* [Work item]: Give back every record exactly.

= = = = = = =
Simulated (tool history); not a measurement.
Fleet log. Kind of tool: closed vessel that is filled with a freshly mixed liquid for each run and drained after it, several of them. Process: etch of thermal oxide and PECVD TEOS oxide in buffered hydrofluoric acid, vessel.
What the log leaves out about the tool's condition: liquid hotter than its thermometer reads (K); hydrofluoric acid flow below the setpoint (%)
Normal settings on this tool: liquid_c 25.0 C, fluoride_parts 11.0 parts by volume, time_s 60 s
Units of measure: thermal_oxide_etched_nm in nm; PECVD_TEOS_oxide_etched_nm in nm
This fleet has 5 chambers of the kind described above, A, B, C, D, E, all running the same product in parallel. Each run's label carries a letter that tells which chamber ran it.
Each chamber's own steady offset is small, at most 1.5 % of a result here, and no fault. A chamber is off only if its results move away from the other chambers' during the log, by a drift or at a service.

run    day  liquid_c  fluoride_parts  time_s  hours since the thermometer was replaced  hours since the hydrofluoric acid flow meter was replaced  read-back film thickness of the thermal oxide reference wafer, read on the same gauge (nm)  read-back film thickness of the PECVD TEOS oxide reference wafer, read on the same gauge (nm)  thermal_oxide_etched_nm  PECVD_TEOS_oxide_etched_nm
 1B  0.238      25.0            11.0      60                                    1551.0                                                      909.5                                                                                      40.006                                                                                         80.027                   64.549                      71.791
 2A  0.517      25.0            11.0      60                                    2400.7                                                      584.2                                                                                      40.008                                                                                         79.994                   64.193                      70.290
= = = = = = =

* [Task solution]:
Simulated (tool history); not a measurement.
Fleet log. Kind of tool: closed vessel that is filled with a freshly mixed liquid for each run and drained after it, several of them. Process: etch of thermal oxide and PECVD TEOS oxide in buffered hydrofluoric acid, vessel.
What the log leaves out about the tool's condition: liquid hotter than its thermometer reads (K); hydrofluoric acid flow below the setpoint (%)
Normal settings on this tool: liquid_c 25.0 C, fluoride_parts 11.0 parts by volume, time_s 60 s
Units of measure: thermal_oxide_etched_nm in nm; PECVD_TEOS_oxide_etched_nm in nm
This fleet has 5 chambers of the kind described above, A, B, C, D, E, all running the same product in parallel. Each run's label carries a letter that tells which chamber ran it.
Each chamber's own steady offset is small, at most 1.5 % of a result here, and no fault. A chamber is off only if its results move away from the other chambers' during the log, by a drift or at a service.

run    day  liquid_c  fluoride_parts  time_s  hours since the thermometer was replaced  hours since the hydrofluoric acid flow meter was replaced  read-back film thickness of the thermal oxide reference wafer, read on the same gauge (nm)  read-back film thickness of the PECVD TEOS oxide reference wafer, read on the same gauge (nm)  thermal_oxide_etched_nm  PECVD_TEOS_oxide_etched_nm
 1B  0.238      25.0            11.0      60                                    1551.0                                                      909.5                                                                                      40.006                                                                                         80.027                   64.549                      71.791
 2A  0.517      25.0            11.0      60                                    2400.7                                                      584.2                                                                                      40.008                                                                                         79.994                   64.193                      70.290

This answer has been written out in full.